Assigned task:
Only the lines from the first line of the material below to the line containing "SiOCN_of_SPACER0_ALD_00.thkNm (the simulator's", inclusive, should be copied, each exactly as written.

● ● ● ● ● ● ●

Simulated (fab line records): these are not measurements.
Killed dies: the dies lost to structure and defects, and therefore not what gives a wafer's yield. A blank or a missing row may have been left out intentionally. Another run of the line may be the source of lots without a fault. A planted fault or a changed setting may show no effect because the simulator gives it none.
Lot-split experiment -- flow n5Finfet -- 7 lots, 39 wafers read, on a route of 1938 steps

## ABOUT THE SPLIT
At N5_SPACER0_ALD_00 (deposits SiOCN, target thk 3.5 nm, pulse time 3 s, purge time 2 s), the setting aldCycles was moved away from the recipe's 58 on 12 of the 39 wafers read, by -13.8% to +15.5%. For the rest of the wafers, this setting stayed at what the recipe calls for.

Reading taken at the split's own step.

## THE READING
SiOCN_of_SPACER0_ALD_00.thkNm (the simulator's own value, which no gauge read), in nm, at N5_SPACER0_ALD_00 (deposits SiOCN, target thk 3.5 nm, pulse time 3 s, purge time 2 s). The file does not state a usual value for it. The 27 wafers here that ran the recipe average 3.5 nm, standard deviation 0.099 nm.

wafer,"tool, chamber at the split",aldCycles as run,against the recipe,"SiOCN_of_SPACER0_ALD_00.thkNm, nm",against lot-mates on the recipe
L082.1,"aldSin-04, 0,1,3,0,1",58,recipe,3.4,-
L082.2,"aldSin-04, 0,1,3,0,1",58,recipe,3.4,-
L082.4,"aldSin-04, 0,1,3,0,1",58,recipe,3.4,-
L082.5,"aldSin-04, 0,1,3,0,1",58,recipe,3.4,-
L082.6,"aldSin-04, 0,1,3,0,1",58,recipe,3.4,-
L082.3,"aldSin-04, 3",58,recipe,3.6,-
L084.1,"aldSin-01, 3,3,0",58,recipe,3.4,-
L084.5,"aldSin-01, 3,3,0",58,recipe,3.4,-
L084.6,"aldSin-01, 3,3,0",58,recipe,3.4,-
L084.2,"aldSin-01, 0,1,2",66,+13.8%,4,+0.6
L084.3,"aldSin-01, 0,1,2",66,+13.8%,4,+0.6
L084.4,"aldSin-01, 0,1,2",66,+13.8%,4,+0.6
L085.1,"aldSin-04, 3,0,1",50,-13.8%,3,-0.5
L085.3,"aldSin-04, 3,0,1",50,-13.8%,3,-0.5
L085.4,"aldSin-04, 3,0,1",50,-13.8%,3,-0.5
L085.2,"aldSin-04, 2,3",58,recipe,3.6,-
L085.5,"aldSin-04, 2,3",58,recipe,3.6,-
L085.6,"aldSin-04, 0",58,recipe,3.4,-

● ● ● ● ● ● ●

Answer area:
Simulated (fab line records): these are not measurements.
Killed dies: the dies lost to structure and defects, and therefore not what gives a wafer's yield. A blank or a missing row may have been left out intentionally. Another run of the line may be the source of lots without a fault. A planted fault or a changed setting may show no effect because the simulator gives it none.
Lot-split experiment -- flow n5Finfet -- 7 lots, 39 wafers read, on a route of 1938 steps

## ABOUT THE SPLIT
At N5_SPACER0_ALD_00 (deposits SiOCN, target thk 3.5 nm, pulse time 3 s, purge time 2 s), the setting aldCycles was moved away from the recipe's 58 on 12 of the 39 wafers read, by -13.8% to +15.5%. For the rest of the wafers, this setting stayed at what the recipe calls for.

Reading taken at the split's own step.

## THE READING
SiOCN_of_SPACER0_ALD_00.thkNm (the simulator's own value, which no gauge read), in nm, at N5_SPACER0_ALD_00 (deposits SiOCN, target thk 3.5 nm, pulse time 3 s, purge time 2 s). The file does not state a usual value for it. The 27 wafers here that ran the recipe average 3.5 nm, standard deviation 0.099 nm.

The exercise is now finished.